▸ **Task item**
Repeat the whole listing exactly, leaving nothing out.

▸ **Dataset records**
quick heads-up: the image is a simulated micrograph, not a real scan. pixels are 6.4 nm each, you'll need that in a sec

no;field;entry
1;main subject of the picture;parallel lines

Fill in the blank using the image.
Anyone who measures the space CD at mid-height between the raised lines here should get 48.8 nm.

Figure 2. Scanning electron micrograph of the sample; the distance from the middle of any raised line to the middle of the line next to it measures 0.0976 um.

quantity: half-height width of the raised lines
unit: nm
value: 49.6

▸ **Reply**
quick heads-up: the image is a simulated micrograph, not a real scan. pixels are 6.4 nm each, you'll need that in a sec

no;field;entry
1;main subject of the picture;parallel lines

Fill in the blank using the image.
Anyone who measures the space CD at mid-height between the raised lines here should get 48.8 nm.

Figure 2. Scanning electron micrograph of the sample; the distance from the middle of any raised line to the middle of the line next to it measures 0.0976 um.

quantity: half-height width of the raised lines
unit: nm
value: 49.6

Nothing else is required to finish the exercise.